> [Required action] Whether an entry is long or short, retype it exactly.

> [Stored data]
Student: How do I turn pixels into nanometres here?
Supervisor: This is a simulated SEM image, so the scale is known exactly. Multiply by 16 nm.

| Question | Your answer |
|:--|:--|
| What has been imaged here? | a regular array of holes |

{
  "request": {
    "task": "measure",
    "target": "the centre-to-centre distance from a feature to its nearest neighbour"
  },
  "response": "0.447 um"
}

> [Response box]
Student: How do I turn pixels into nanometres here?
Supervisor: This is a simulated SEM image, so the scale is known exactly. Multiply by 16 nm.

| Question | Your answer |
|:--|:--|
| What has been imaged here? | a regular array of holes |

{
  "request": {
    "task": "measure",
    "target": "the centre-to-centre distance from a feature to its nearest neighbour"
  },
  "response": "0.447 um"
}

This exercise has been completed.